### WORK ITEM
From the first line to the last, reproduce the material exactly.

### SUPPLIED RECORDS
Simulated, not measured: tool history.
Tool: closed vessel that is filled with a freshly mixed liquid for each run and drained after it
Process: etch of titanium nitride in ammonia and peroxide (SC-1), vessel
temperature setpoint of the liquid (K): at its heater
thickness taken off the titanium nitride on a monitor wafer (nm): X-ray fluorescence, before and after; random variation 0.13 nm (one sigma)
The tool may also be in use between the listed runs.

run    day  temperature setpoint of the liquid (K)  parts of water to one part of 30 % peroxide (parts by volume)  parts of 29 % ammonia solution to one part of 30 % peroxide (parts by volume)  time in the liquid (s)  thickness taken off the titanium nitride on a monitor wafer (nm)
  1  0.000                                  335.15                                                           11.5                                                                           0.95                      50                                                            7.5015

### EXERCISE OUTPUT
Simulated, not measured: tool history.
Tool: closed vessel that is filled with a freshly mixed liquid for each run and drained after it
Process: etch of titanium nitride in ammonia and peroxide (SC-1), vessel
temperature setpoint of the liquid (K): at its heater
thickness taken off the titanium nitride on a monitor wafer (nm): X-ray fluorescence, before and after; random variation 0.13 nm (one sigma)
The tool may also be in use between the listed runs.

run    day  temperature setpoint of the liquid (K)  parts of water to one part of 30 % peroxide (parts by volume)  parts of 29 % ammonia solution to one part of 30 % peroxide (parts by volume)  time in the liquid (s)  thickness taken off the titanium nitride on a monitor wafer (nm)
  1  0.000                                  335.15                                                           11.5                                                                           0.95                      50                                                            7.5015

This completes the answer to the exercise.